**WORK ITEM**
Reproduce the data below in full. Nothing should differ from the original.

**RECORD EXCERPTS**
- Opening Delimiter -

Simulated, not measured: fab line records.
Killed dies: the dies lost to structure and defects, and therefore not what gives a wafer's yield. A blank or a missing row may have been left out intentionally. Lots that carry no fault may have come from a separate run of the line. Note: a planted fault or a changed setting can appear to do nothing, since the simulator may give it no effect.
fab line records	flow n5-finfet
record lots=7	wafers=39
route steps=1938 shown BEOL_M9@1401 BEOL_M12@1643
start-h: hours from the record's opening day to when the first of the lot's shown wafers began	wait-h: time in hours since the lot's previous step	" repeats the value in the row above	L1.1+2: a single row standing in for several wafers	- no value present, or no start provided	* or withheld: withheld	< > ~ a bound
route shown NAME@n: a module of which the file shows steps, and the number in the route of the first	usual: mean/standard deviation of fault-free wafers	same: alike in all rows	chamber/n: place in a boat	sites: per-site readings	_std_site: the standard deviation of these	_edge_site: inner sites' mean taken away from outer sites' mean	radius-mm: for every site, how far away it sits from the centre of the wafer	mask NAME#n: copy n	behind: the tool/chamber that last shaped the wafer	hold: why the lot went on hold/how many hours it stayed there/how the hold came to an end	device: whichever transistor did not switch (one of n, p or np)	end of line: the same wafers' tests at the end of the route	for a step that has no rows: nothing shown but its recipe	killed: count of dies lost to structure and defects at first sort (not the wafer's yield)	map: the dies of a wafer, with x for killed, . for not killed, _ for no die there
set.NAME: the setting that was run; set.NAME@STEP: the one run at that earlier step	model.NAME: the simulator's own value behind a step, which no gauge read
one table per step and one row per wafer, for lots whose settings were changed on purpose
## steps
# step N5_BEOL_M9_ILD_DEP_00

- Closing Delimiter -

**ANSWER SECTION**
Simulated, not measured: fab line records.
Killed dies: the dies lost to structure and defects, and therefore not what gives a wafer's yield. A blank or a missing row may have been left out intentionally. Lots that carry no fault may have come from a separate run of the line. Note: a planted fault or a changed setting can appear to do nothing, since the simulator may give it no effect.
fab line records	flow n5-finfet
record lots=7	wafers=39
route steps=1938 shown BEOL_M9@1401 BEOL_M12@1643
start-h: hours from the record's opening day to when the first of the lot's shown wafers began	wait-h: time in hours since the lot's previous step	" repeats the value in the row above	L1.1+2: a single row standing in for several wafers	- no value present, or no start provided	* or withheld: withheld	< > ~ a bound
route shown NAME@n: a module of which the file shows steps, and the number in the route of the first	usual: mean/standard deviation of fault-free wafers	same: alike in all rows	chamber/n: place in a boat	sites: per-site readings	_std_site: the standard deviation of these	_edge_site: inner sites' mean taken away from outer sites' mean	radius-mm: for every site, how far away it sits from the centre of the wafer	mask NAME#n: copy n	behind: the tool/chamber that last shaped the wafer	hold: why the lot went on hold/how many hours it stayed there/how the hold came to an end	device: whichever transistor did not switch (one of n, p or np)	end of line: the same wafers' tests at the end of the route	for a step that has no rows: nothing shown but its recipe	killed: count of dies lost to structure and defects at first sort (not the wafer's yield)	map: the dies of a wafer, with x for killed, . for not killed, _ for no die there
set.NAME: the setting that was run; set.NAME@STEP: the one run at that earlier step	model.NAME: the simulator's own value behind a step, which no gauge read
one table per step and one row per wafer, for lots whose settings were changed on purpose
## steps
# step N5_BEOL_M9_ILD_DEP_00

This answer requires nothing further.